## [Assigned task]
Everything from the line containing "L079.5 | rie_diel-05, 0" through the line containing "L097.6 | rie_diel-03, 3" should be repeated exactly, and nothing else from the data.

(Supplied records)
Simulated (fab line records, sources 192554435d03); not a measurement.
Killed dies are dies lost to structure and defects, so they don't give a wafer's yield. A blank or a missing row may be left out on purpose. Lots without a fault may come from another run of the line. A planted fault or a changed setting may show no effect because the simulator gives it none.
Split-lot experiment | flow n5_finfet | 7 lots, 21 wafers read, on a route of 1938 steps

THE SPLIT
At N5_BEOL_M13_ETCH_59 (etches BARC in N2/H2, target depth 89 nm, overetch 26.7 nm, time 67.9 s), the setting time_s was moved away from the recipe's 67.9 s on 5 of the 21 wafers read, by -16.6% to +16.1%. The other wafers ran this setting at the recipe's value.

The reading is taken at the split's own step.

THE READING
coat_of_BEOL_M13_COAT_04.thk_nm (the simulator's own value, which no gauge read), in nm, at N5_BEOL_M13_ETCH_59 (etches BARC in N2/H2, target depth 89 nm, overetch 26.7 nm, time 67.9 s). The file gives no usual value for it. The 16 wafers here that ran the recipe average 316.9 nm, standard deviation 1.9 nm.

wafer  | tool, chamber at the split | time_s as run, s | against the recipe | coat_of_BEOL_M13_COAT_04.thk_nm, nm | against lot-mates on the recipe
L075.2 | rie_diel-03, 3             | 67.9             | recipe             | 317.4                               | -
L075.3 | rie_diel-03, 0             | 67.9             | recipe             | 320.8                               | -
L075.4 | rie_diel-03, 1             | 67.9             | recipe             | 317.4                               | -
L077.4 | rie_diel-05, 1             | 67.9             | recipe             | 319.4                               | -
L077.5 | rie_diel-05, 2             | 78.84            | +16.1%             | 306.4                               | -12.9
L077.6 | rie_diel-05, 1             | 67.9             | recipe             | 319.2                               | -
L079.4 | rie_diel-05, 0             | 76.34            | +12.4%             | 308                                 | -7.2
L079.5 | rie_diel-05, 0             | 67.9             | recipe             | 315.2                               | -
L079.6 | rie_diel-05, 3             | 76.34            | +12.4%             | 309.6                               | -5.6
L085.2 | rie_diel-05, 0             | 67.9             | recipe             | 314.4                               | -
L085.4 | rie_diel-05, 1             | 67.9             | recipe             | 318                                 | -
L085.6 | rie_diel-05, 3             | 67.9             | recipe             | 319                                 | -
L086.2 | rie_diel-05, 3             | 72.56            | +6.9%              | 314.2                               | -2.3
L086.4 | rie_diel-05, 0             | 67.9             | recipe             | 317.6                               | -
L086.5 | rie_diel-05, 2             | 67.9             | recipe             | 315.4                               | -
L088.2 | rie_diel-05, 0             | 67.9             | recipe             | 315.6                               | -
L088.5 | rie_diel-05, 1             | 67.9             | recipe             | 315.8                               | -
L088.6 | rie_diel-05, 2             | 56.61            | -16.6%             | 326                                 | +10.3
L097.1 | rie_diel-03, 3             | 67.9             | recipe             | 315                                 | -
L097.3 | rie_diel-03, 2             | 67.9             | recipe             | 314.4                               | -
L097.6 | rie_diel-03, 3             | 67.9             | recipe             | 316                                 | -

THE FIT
(End Supplied records)

## [Answer area]
L079.5 | rie_diel-05, 0             | 67.9             | recipe             | 315.2                               | -
L079.6 | rie_diel-05, 3             | 76.34            | +12.4%             | 309.6                               | -5.6
L085.2 | rie_diel-05, 0             | 67.9             | recipe             | 314.4                               | -
L085.4 | rie_diel-05, 1             | 67.9             | recipe             | 318                                 | -
L085.6 | rie_diel-05, 3             | 67.9             | recipe             | 319                                 | -
L086.2 | rie_diel-05, 3             | 72.56            | +6.9%              | 314.2                               | -2.3
L086.4 | rie_diel-05, 0             | 67.9             | recipe             | 317.6                               | -
L086.5 | rie_diel-05, 2             | 67.9             | recipe             | 315.4                               | -
L088.2 | rie_diel-05, 0             | 67.9             | recipe             | 315.6                               | -
L088.5 | rie_diel-05, 1             | 67.9             | recipe             | 315.8                               | -
L088.6 | rie_diel-05, 2             | 56.61            | -16.6%             | 326                                 | +10.3
L097.1 | rie_diel-03, 3             | 67.9             | recipe             | 315                                 | -
L097.3 | rie_diel-03, 2             | 67.9             | recipe             | 314.4                               | -
L097.6 | rie_diel-03, 3             | 67.9             | recipe             | 316                                 | -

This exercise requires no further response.